□ □ □ □ □

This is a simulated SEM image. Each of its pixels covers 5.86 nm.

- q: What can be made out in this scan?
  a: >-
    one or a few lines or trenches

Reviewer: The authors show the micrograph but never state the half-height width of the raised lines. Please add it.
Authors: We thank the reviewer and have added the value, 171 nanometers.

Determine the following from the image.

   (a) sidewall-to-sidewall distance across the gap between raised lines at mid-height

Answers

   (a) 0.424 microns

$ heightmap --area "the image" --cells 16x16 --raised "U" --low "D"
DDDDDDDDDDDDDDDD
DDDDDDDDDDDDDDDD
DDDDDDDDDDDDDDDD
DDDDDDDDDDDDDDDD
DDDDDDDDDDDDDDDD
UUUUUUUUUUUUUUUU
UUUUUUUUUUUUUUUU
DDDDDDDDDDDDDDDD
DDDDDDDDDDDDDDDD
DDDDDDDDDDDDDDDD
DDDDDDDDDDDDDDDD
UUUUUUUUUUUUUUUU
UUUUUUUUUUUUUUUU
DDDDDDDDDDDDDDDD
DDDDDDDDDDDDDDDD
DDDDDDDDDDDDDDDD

□ □ □ □ □

_Task item_: A word-for-word copy of the entries, from the first line through the line containing "(a) 0.424 microns", is the whole answer.

_Task output_:
This is a simulated SEM image. Each of its pixels covers 5.86 nm.

- q: What can be made out in this scan?
  a: >-
    one or a few lines or trenches

Reviewer: The authors show the micrograph but never state the half-height width of the raised lines. Please add it.
Authors: We thank the reviewer and have added the value, 171 nanometers.

Determine the following from the image.

   (a) sidewall-to-sidewall distance across the gap between raised lines at mid-height

Answers

   (a) 0.424 microns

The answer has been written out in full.